▸ **ACTION ITEM**
Using the records that appear below, write out exactly the lines from the one with "Killed dies are" through the one with "lots that met", keeping both end lines.

▸ **EXTRACTED RECORDS**
Content starts

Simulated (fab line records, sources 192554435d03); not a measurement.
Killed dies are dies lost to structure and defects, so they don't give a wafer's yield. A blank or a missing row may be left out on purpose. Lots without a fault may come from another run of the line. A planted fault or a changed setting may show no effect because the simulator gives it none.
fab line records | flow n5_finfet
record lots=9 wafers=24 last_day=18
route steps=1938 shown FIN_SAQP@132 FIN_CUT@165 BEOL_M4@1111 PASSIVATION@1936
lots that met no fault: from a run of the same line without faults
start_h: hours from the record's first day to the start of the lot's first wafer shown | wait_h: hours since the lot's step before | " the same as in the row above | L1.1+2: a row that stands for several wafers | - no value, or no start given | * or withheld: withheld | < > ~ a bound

Content ends

▸ **YOUR RESPONSE**
Killed dies are dies lost to structure and defects, so they don't give a wafer's yield. A blank or a missing row may be left out on purpose. Lots without a fault may come from another run of the line. A planted fault or a changed setting may show no effect because the simulator gives it none.
fab line records | flow n5_finfet
record lots=9 wafers=24 last_day=18
route steps=1938 shown FIN_SAQP@132 FIN_CUT@165 BEOL_M4@1111 PASSIVATION@1936
lots that met no fault: from a run of the same line without faults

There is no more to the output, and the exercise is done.